* **Given records**:
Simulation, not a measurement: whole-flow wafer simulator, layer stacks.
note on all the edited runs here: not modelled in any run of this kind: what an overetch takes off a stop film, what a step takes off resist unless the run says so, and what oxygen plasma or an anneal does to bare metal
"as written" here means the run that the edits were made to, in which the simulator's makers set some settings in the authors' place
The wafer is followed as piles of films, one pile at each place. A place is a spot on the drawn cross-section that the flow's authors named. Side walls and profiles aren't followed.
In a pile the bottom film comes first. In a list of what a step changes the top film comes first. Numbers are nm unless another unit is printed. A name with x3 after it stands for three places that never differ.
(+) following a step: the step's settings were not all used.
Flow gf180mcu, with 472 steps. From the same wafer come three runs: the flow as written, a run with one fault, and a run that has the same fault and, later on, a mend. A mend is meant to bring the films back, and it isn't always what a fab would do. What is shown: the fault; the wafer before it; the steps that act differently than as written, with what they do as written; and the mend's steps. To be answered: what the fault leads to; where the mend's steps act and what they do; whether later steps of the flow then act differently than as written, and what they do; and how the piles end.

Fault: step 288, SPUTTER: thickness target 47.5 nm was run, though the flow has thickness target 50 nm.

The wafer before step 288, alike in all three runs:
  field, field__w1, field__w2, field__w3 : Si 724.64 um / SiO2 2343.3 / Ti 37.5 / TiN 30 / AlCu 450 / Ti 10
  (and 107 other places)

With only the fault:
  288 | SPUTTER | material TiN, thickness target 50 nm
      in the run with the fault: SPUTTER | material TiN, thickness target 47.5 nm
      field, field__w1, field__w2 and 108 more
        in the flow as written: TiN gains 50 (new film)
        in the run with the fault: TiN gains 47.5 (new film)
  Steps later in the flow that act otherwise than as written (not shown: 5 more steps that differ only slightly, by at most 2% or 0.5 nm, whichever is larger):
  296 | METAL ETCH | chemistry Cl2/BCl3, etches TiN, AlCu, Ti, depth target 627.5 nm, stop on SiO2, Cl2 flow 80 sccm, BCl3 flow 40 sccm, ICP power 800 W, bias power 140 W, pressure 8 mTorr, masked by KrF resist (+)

* **Work item**:
From the line containing "note on all" down to the line containing "the authors' place" in the material above, reproduce every line exactly, including the two end lines.

* **Written answer**:
note on all the edited runs here: not modelled in any run of this kind: what an overetch takes off a stop film, what a step takes off resist unless the run says so, and what oxygen plasma or an anneal does to bare metal
"as written" here means the run that the edits were made to, in which the simulator's makers set some settings in the authors' place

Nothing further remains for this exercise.